◆ GIVEN INFORMATION
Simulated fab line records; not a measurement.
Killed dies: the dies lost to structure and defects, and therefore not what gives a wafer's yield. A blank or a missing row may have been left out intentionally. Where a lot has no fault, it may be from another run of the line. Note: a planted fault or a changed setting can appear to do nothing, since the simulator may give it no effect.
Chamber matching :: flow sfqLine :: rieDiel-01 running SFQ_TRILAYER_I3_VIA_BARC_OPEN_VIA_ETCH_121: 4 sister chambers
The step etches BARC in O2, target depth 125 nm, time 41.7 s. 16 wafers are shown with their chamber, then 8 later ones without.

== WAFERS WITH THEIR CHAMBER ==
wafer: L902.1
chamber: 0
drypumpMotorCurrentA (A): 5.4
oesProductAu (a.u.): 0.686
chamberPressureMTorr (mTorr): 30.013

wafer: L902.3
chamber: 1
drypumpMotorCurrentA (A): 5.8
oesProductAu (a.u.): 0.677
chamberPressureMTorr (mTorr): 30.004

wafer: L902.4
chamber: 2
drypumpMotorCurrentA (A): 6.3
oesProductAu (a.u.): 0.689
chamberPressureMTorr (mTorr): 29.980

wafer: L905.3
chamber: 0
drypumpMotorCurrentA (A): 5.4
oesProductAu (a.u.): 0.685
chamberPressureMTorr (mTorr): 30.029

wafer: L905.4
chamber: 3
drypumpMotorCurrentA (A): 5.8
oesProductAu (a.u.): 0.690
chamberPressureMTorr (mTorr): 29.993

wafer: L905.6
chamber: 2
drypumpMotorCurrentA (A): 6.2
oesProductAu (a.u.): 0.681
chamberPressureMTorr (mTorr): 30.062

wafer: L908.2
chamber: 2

◆ REQUIREMENT
The full set of records must be transcribed character for character.

◆ EXERCISE ANSWER
Simulated fab line records; not a measurement.
Killed dies: the dies lost to structure and defects, and therefore not what gives a wafer's yield. A blank or a missing row may have been left out intentionally. Where a lot has no fault, it may be from another run of the line. Note: a planted fault or a changed setting can appear to do nothing, since the simulator may give it no effect.
Chamber matching :: flow sfqLine :: rieDiel-01 running SFQ_TRILAYER_I3_VIA_BARC_OPEN_VIA_ETCH_121: 4 sister chambers
The step etches BARC in O2, target depth 125 nm, time 41.7 s. 16 wafers are shown with their chamber, then 8 later ones without.

== WAFERS WITH THEIR CHAMBER ==
wafer: L902.1
chamber: 0
drypumpMotorCurrentA (A): 5.4
oesProductAu (a.u.): 0.686
chamberPressureMTorr (mTorr): 30.013

wafer: L902.3
chamber: 1
drypumpMotorCurrentA (A): 5.8
oesProductAu (a.u.): 0.677
chamberPressureMTorr (mTorr): 30.004

wafer: L902.4
chamber: 2
drypumpMotorCurrentA (A): 6.3
oesProductAu (a.u.): 0.689
chamberPressureMTorr (mTorr): 29.980

wafer: L905.3
chamber: 0
drypumpMotorCurrentA (A): 5.4
oesProductAu (a.u.): 0.685
chamberPressureMTorr (mTorr): 30.029

wafer: L905.4
chamber: 3
drypumpMotorCurrentA (A): 5.8
oesProductAu (a.u.): 0.690
chamberPressureMTorr (mTorr): 29.993

wafer: L905.6
chamber: 2
drypumpMotorCurrentA (A): 6.2
oesProductAu (a.u.): 0.681
chamberPressureMTorr (mTorr): 30.062

wafer: L908.2
chamber: 2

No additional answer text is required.